=== Section Start ===

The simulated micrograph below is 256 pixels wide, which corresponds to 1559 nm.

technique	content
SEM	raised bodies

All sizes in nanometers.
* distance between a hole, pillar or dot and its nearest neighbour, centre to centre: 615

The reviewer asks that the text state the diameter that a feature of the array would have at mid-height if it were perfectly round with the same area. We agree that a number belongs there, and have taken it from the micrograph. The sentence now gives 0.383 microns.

=== Section End ===

> _Work request_: Reproduce the listing above exactly as far as the line with "to centre: 615", that line included.

> _Answer section_:
The simulated micrograph below is 256 pixels wide, which corresponds to 1559 nm.

technique	content
SEM	raised bodies

All sizes in nanometers.
* distance between a hole, pillar or dot and its nearest neighbour, centre to centre: 615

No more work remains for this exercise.